═════ LISTED ENTRIES
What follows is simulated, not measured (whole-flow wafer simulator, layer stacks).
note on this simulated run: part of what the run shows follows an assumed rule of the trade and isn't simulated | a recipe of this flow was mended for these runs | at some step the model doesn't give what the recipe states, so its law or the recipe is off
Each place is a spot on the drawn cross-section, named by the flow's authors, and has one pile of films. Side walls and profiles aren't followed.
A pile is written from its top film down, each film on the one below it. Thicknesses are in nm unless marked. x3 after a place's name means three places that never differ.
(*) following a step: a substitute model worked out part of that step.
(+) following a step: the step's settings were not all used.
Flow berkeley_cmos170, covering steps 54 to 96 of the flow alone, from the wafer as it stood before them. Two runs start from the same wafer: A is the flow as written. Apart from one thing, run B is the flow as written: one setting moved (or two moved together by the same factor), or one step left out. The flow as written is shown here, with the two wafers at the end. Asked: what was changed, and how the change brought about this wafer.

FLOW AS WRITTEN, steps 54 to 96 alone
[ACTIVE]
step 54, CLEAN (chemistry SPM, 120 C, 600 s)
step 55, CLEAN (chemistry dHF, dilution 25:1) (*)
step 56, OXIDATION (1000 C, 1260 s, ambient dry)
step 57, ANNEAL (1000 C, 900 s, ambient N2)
══════════

Reproduce every single entry above exactly.

What follows is simulated, not measured (whole-flow wafer simulator, layer stacks).
note on this simulated run: part of what the run shows follows an assumed rule of the trade and isn't simulated | a recipe of this flow was mended for these runs | at some step the model doesn't give what the recipe states, so its law or the recipe is off
Each place is a spot on the drawn cross-section, named by the flow's authors, and has one pile of films. Side walls and profiles aren't followed.
A pile is written from its top film down, each film on the one below it. Thicknesses are in nm unless marked. x3 after a place's name means three places that never differ.
(*) following a step: a substitute model worked out part of that step.
(+) following a step: the step's settings were not all used.
Flow berkeley_cmos170, covering steps 54 to 96 of the flow alone, from the wafer as it stood before them. Two runs start from the same wafer: A is the flow as written. Apart from one thing, run B is the flow as written: one setting moved (or two moved together by the same factor), or one step left out. The flow as written is shown here, with the two wafers at the end. Asked: what was changed, and how the change brought about this wafer.

FLOW AS WRITTEN, steps 54 to 96 alone
[ACTIVE]
step 54, CLEAN (chemistry SPM, 120 C, 600 s)
step 55, CLEAN (chemistry dHF, dilution 25:1) (*)
step 56, OXIDATION (1000 C, 1260 s, ambient dry)
step 57, ANNEAL (1000 C, 900 s, ambient N2)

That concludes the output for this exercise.